[Start of Attachment]

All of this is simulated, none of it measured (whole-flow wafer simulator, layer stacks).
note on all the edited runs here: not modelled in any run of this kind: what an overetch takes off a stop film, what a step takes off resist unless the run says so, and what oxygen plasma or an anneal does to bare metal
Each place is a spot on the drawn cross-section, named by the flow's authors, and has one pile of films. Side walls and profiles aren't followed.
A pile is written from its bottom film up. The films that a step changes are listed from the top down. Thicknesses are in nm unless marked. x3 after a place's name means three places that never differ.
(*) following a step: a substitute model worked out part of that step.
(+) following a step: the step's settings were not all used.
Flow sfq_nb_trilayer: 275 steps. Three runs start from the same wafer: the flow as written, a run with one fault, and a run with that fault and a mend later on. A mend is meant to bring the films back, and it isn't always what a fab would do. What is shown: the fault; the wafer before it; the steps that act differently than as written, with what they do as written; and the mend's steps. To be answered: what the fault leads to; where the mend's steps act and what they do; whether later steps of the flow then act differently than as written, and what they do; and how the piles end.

[End of Attachment]

Task item ▸
Print the records above exactly as written.

Written answer ▸
All of this is simulated, none of it measured (whole-flow wafer simulator, layer stacks).
note on all the edited runs here: not modelled in any run of this kind: what an overetch takes off a stop film, what a step takes off resist unless the run says so, and what oxygen plasma or an anneal does to bare metal
Each place is a spot on the drawn cross-section, named by the flow's authors, and has one pile of films. Side walls and profiles aren't followed.
A pile is written from its bottom film up. The films that a step changes are listed from the top down. Thicknesses are in nm unless marked. x3 after a place's name means three places that never differ.
(*) following a step: a substitute model worked out part of that step.
(+) following a step: the step's settings were not all used.
Flow sfq_nb_trilayer: 275 steps. Three runs start from the same wafer: the flow as written, a run with one fault, and a run with that fault and a mend later on. A mend is meant to bring the films back, and it isn't always what a fab would do. What is shown: the fault; the wafer before it; the steps that act differently than as written, with what they do as written; and the mend's steps. To be answered: what the fault leads to; where the mend's steps act and what they do; whether later steps of the flow then act differently than as written, and what they do; and how the piles end.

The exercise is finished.